++++++++

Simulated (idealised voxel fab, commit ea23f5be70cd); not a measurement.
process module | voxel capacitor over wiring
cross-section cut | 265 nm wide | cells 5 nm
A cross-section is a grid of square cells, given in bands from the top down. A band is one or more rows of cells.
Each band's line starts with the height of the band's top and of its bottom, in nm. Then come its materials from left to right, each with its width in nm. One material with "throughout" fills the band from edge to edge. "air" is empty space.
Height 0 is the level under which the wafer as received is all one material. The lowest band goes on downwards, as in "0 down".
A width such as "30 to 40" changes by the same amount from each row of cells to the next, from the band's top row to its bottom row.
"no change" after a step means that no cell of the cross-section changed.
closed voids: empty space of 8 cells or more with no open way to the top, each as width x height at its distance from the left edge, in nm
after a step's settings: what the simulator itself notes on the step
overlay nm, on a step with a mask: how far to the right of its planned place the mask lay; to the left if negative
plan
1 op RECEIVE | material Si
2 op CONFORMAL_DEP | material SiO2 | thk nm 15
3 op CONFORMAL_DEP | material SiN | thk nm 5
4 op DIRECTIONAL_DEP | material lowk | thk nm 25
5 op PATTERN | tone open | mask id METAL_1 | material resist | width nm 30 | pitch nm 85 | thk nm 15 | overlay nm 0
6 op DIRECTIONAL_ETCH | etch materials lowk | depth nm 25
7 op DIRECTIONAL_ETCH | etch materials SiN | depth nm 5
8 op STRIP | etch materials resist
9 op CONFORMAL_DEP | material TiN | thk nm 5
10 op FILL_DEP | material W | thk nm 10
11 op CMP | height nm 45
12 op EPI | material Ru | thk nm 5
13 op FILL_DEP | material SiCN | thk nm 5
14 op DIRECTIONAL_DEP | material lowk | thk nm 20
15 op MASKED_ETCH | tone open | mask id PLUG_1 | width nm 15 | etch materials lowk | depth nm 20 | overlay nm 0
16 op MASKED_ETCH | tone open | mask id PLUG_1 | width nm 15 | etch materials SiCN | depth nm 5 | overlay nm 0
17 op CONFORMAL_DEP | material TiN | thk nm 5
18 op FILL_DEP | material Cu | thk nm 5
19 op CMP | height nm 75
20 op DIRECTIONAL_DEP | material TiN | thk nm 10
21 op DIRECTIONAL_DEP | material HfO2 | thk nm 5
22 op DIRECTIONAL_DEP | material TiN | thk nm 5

++++++++

Could you copy exactly the lines from the first line of the records above through the line containing "Each band's line", both included, and nothing else?

> **Expected answer**:
Simulated (idealised voxel fab, commit ea23f5be70cd); not a measurement.
process module | voxel capacitor over wiring
cross-section cut | 265 nm wide | cells 5 nm
A cross-section is a grid of square cells, given in bands from the top down. A band is one or more rows of cells.
Each band's line starts with the height of the band's top and of its bottom, in nm. Then come its materials from left to right, each with its width in nm. One material with "throughout" fills the band from edge to edge. "air" is empty space.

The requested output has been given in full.